→ Entries provided
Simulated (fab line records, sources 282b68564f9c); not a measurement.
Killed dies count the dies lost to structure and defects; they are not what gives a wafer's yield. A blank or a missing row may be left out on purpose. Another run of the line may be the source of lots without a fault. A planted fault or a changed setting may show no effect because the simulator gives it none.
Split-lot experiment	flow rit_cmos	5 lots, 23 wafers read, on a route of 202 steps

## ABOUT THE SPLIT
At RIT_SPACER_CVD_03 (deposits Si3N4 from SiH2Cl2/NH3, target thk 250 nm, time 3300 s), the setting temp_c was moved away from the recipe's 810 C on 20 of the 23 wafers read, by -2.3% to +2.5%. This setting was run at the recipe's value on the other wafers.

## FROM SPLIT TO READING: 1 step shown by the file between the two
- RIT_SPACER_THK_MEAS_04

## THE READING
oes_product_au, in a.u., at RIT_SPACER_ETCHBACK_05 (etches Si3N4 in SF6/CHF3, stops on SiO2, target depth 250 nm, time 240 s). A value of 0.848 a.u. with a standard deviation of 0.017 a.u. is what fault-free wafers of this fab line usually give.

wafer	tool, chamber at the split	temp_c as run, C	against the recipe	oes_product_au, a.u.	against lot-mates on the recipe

→ Required action
Copy, exactly and only, the lines above that begin with the one containing "Killed dies count" and finish with the one containing "## ABOUT THE SPLIT".

→ Exercise answer
Killed dies count the dies lost to structure and defects; they are not what gives a wafer's yield. A blank or a missing row may be left out on purpose. Another run of the line may be the source of lots without a fault. A planted fault or a changed setting may show no effect because the simulator gives it none.
Split-lot experiment	flow rit_cmos	5 lots, 23 wafers read, on a route of 202 steps

## ABOUT THE SPLIT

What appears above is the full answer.